WORK ITEM. Below are some records; output exactly the lines from the line with "1. Count the pixels." to the line with "10.1 pixels", both ends kept, and nothing more.

DATA RECORDS.
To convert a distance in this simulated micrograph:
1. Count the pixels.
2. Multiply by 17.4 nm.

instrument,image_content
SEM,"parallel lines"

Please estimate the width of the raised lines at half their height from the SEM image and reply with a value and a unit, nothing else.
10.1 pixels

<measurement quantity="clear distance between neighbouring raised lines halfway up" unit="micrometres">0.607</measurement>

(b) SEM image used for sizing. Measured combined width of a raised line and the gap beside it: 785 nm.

TASK RESPONSE.
1. Count the pixels.
2. Multiply by 17.4 nm.

instrument,image_content
SEM,"parallel lines"

Please estimate the width of the raised lines at half their height from the SEM image and reply with a value and a unit, nothing else.
10.1 pixels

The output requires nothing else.